_WORK REQUEST_
Write out again, exactly, the lines below starting at the one with "M15_OVL at N5_BEOL_M15_OVL_MEAS_29" and ending at the one with "3. SUSPECTS, AND WHAT RULES EACH OUT".

_PROVIDED MATERIAL_
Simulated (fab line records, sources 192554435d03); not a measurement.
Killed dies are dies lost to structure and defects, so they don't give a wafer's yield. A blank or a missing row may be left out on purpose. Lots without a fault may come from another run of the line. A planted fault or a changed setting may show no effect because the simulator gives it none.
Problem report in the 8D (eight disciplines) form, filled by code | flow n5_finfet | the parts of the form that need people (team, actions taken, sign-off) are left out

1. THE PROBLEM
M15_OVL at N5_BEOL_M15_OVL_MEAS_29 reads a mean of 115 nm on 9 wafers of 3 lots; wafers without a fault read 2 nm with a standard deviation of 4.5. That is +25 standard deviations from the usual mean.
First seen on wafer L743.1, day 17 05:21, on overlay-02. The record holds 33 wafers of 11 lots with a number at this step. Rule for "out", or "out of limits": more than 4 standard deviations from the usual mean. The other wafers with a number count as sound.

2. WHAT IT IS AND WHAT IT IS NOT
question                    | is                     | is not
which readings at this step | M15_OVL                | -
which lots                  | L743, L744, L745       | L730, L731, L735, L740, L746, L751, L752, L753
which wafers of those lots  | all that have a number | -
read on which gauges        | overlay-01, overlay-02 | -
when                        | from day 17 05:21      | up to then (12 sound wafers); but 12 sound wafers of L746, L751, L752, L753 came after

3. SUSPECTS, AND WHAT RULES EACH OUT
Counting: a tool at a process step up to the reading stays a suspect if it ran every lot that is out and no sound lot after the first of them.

_ANSWER SPACE_
M15_OVL at N5_BEOL_M15_OVL_MEAS_29 reads a mean of 115 nm on 9 wafers of 3 lots; wafers without a fault read 2 nm with a standard deviation of 4.5. That is +25 standard deviations from the usual mean.
First seen on wafer L743.1, day 17 05:21, on overlay-02. The record holds 33 wafers of 11 lots with a number at this step. Rule for "out", or "out of limits": more than 4 standard deviations from the usual mean. The other wafers with a number count as sound.

2. WHAT IT IS AND WHAT IT IS NOT
question                    | is                     | is not
which readings at this step | M15_OVL                | -
which lots                  | L743, L744, L745       | L730, L731, L735, L740, L746, L751, L752, L753
which wafers of those lots  | all that have a number | -
read on which gauges        | overlay-01, overlay-02 | -
when                        | from day 17 05:21      | up to then (12 sound wafers); but 12 sound wafers of L746, L751, L752, L753 came after

3. SUSPECTS, AND WHAT RULES EACH OUT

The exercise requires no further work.